WORK ORDER>
After locating the line that contains "next in between." in the records below, write out exactly that line and each line after it through the one that contains "edge, all nm.", and nothing else.

☆ ☆ ☆ ☆ ☆ ☆ ☆
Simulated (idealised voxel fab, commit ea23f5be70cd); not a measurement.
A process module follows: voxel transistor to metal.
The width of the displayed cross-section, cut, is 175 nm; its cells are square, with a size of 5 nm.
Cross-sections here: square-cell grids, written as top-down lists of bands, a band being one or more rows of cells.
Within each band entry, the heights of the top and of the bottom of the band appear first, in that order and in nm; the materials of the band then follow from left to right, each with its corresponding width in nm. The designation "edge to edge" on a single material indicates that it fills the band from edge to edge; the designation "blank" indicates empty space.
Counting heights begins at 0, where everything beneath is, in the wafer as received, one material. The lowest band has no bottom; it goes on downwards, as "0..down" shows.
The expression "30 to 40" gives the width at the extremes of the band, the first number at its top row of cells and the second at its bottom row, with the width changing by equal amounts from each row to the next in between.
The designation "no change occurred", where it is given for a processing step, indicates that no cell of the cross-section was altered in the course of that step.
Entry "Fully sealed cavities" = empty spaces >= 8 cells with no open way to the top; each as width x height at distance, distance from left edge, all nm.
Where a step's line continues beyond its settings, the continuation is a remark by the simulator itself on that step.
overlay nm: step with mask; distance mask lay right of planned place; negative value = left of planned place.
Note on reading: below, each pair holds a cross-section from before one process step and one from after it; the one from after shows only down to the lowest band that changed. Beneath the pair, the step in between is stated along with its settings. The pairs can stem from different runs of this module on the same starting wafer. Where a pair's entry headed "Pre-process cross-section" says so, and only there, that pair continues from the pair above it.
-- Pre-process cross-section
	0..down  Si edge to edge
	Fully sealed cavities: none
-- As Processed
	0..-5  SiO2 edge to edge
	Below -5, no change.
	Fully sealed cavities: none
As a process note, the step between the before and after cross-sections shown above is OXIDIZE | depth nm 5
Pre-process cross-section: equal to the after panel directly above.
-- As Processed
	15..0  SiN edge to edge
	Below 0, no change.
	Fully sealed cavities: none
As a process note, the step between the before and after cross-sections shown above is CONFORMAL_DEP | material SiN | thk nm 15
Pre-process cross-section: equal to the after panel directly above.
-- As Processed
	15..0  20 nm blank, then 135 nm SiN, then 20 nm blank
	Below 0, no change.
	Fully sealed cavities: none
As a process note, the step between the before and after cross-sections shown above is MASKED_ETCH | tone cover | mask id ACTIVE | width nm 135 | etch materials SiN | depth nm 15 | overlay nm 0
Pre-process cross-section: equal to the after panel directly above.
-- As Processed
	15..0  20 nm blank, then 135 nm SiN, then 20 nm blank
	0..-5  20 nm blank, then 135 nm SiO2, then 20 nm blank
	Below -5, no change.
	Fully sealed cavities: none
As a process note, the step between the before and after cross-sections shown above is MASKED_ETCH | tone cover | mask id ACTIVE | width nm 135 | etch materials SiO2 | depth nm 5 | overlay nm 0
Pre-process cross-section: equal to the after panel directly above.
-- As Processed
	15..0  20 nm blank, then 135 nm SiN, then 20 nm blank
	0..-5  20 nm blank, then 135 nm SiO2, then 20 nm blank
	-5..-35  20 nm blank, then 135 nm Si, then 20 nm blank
☆ ☆ ☆ ☆ ☆ ☆ ☆

YOUR RESPONSE>
The expression "30 to 40" gives the width at the extremes of the band, the first number at its top row of cells and the second at its bottom row, with the width changing by equal amounts from each row to the next in between.
The designation "no change occurred", where it is given for a processing step, indicates that no cell of the cross-section was altered in the course of that step.
Entry "Fully sealed cavities" = empty spaces >= 8 cells with no open way to the top; each as width x height at distance, distance from left edge, all nm.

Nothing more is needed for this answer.